— Activity —
Transcribe the entries below exactly.

— Data supplied —
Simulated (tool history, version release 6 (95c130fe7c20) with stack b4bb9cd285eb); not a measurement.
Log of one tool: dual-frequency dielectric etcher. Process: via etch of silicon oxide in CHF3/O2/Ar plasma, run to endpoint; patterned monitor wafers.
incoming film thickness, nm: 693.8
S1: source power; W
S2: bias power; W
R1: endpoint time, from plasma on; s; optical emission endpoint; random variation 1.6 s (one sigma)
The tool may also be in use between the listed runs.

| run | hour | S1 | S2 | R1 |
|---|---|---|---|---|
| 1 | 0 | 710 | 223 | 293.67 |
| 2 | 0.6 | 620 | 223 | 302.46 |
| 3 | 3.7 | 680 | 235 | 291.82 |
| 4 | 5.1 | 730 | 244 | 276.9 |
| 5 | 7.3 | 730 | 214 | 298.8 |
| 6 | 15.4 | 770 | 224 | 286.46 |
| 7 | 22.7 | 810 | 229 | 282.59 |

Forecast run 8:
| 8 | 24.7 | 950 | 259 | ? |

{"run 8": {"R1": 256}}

— Answer area —
Simulated (tool history, version release 6 (95c130fe7c20) with stack b4bb9cd285eb); not a measurement.
Log of one tool: dual-frequency dielectric etcher. Process: via etch of silicon oxide in CHF3/O2/Ar plasma, run to endpoint; patterned monitor wafers.
incoming film thickness, nm: 693.8
S1: source power; W
S2: bias power; W
R1: endpoint time, from plasma on; s; optical emission endpoint; random variation 1.6 s (one sigma)
The tool may also be in use between the listed runs.

| run | hour | S1 | S2 | R1 |
|---|---|---|---|---|
| 1 | 0 | 710 | 223 | 293.67 |
| 2 | 0.6 | 620 | 223 | 302.46 |
| 3 | 3.7 | 680 | 235 | 291.82 |
| 4 | 5.1 | 730 | 244 | 276.9 |
| 5 | 7.3 | 730 | 214 | 298.8 |
| 6 | 15.4 | 770 | 224 | 286.46 |
| 7 | 22.7 | 810 | 229 | 282.59 |

Forecast run 8:
| 8 | 24.7 | 950 | 259 | ? |

{"run 8": {"R1": 256}}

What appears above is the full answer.